Work request.
Give back exactly the lines of the material below that start at the line containing "C3: hours since" and end at the line containing "The tool may", and no others.

Material shown.
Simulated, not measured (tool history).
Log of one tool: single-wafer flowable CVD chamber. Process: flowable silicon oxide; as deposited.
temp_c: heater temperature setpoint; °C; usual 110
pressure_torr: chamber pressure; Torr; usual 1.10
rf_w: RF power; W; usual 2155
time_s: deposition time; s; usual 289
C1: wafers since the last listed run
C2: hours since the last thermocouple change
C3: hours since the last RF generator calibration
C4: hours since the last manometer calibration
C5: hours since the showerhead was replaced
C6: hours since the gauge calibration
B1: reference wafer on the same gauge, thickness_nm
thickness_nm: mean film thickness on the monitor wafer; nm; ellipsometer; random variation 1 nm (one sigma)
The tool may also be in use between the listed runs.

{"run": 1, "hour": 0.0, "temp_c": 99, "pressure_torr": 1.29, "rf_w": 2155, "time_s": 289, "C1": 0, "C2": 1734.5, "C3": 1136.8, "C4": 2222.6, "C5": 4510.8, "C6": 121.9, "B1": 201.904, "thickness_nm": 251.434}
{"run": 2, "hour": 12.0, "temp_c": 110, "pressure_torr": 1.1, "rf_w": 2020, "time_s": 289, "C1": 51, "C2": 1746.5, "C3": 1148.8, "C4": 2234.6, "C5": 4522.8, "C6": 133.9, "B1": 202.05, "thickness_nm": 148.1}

Task result.
C3: hours since the last RF generator calibration
C4: hours since the last manometer calibration
C5: hours since the showerhead was replaced
C6: hours since the gauge calibration
B1: reference wafer on the same gauge, thickness_nm
thickness_nm: mean film thickness on the monitor wafer; nm; ellipsometer; random variation 1 nm (one sigma)
The tool may also be in use between the listed runs.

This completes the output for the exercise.